SOURCE DATA:
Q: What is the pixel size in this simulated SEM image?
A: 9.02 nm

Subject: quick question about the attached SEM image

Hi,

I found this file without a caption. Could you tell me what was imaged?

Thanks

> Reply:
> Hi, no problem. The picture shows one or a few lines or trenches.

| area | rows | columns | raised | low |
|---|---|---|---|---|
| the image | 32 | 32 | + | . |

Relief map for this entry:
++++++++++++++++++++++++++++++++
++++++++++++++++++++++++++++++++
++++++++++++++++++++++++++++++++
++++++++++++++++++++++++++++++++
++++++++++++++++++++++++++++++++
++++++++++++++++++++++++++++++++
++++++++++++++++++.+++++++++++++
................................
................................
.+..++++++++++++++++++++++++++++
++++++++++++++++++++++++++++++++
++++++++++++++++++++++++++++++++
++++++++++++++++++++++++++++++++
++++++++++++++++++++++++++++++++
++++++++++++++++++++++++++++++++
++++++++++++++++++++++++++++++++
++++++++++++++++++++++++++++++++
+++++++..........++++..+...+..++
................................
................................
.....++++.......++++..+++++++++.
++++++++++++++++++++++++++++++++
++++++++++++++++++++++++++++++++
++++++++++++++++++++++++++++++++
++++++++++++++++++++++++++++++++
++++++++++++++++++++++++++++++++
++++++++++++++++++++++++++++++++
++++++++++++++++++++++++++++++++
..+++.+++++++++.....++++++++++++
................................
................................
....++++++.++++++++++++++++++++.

WORK ITEM: In the listing above, locate the line containing "Subject: quick question" and the line containing "raised | low |", then transcribe both and every line between them verbatim.

WRITTEN ANSWER:
Subject: quick question about the attached SEM image

Hi,

I found this file without a caption. Could you tell me what was imaged?

Thanks

> Reply:
> Hi, no problem. The picture shows one or a few lines or trenches.

| area | rows | columns | raised | low |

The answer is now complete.